## Work order
Copy exactly the lines of the data below that run from the line holding "L925 | day 6" through the line holding "THE METROLOGY DESK", both ends included.

• • • •

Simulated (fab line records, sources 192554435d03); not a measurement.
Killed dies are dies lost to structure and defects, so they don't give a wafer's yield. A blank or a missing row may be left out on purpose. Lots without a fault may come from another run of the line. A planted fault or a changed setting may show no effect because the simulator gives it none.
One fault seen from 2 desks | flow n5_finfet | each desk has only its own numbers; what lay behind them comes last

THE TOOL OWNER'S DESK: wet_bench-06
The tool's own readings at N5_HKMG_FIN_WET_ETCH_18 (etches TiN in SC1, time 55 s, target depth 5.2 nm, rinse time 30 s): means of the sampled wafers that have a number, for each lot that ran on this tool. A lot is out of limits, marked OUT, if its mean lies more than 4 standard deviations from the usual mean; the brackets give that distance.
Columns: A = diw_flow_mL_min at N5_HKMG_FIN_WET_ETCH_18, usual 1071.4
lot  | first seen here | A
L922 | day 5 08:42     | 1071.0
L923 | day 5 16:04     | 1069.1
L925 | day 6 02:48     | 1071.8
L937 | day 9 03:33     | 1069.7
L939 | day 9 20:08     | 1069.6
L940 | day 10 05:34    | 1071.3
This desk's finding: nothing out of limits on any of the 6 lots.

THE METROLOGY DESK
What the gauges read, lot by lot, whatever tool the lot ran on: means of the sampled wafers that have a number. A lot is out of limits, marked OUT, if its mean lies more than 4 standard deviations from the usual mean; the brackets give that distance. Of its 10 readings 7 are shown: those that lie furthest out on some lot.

• • • •

## Exercise output
L925 | day 6 02:48     | 1071.8
L937 | day 9 03:33     | 1069.7
L939 | day 9 20:08     | 1069.6
L940 | day 10 05:34    | 1071.3
This desk's finding: nothing out of limits on any of the 6 lots.

THE METROLOGY DESK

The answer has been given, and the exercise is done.